------------

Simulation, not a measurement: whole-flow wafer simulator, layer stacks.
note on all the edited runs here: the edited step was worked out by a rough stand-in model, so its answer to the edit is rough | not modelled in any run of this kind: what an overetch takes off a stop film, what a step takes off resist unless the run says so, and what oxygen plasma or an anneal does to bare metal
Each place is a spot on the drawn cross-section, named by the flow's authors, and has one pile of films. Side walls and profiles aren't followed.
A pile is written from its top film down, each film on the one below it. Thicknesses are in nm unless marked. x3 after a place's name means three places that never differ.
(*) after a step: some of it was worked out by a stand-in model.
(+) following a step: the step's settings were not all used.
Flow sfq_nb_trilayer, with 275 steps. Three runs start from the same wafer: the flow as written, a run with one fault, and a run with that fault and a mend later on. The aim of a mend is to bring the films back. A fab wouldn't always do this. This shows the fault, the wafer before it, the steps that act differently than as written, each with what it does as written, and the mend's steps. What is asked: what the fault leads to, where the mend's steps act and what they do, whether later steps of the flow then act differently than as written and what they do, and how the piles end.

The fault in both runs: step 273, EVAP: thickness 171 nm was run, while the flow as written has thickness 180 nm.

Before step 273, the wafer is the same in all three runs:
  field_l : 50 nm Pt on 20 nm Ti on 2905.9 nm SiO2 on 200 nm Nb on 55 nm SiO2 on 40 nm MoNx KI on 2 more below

------------

WORK ORDER
An exact copy of every entry is the expected result.

SOLUTION
Simulation, not a measurement: whole-flow wafer simulator, layer stacks.
note on all the edited runs here: the edited step was worked out by a rough stand-in model, so its answer to the edit is rough | not modelled in any run of this kind: what an overetch takes off a stop film, what a step takes off resist unless the run says so, and what oxygen plasma or an anneal does to bare metal
Each place is a spot on the drawn cross-section, named by the flow's authors, and has one pile of films. Side walls and profiles aren't followed.
A pile is written from its top film down, each film on the one below it. Thicknesses are in nm unless marked. x3 after a place's name means three places that never differ.
(*) after a step: some of it was worked out by a stand-in model.
(+) following a step: the step's settings were not all used.
Flow sfq_nb_trilayer, with 275 steps. Three runs start from the same wafer: the flow as written, a run with one fault, and a run with that fault and a mend later on. The aim of a mend is to bring the films back. A fab wouldn't always do this. This shows the fault, the wafer before it, the steps that act differently than as written, each with what it does as written, and the mend's steps. What is asked: what the fault leads to, where the mend's steps act and what they do, whether later steps of the flow then act differently than as written and what they do, and how the piles end.

The fault in both runs: step 273, EVAP: thickness 171 nm was run, while the flow as written has thickness 180 nm.

Before step 273, the wafer is the same in all three runs:
  field_l : 50 nm Pt on 20 nm Ti on 2905.9 nm SiO2 on 200 nm Nb on 55 nm SiO2 on 40 nm MoNx KI on 2 more below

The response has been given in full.